ASSIGNED TASK>
Return each line exactly as written. Begin with the first line of the entries and end with the line that has "Each place is".

[DATA — start]
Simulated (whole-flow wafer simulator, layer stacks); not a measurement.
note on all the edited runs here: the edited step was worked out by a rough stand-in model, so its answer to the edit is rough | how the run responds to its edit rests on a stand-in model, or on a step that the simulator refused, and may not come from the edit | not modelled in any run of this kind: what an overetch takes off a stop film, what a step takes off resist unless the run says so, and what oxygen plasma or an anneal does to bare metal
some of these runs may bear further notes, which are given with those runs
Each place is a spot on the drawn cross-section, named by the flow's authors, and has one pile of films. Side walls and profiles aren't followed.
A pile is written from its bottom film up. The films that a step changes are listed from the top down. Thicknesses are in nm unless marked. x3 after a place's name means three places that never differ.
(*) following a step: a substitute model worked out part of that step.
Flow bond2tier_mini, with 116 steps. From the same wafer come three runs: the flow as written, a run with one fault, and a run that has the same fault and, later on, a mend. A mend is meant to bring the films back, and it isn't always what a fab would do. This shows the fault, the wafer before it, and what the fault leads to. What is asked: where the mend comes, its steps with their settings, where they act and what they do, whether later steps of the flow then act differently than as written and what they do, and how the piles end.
[DATA — finish]

EXERCISE ANSWER>
Simulated (whole-flow wafer simulator, layer stacks); not a measurement.
note on all the edited runs here: the edited step was worked out by a rough stand-in model, so its answer to the edit is rough | how the run responds to its edit rests on a stand-in model, or on a step that the simulator refused, and may not come from the edit | not modelled in any run of this kind: what an overetch takes off a stop film, what a step takes off resist unless the run says so, and what oxygen plasma or an anneal does to bare metal
some of these runs may bear further notes, which are given with those runs
Each place is a spot on the drawn cross-section, named by the flow's authors, and has one pile of films. Side walls and profiles aren't followed.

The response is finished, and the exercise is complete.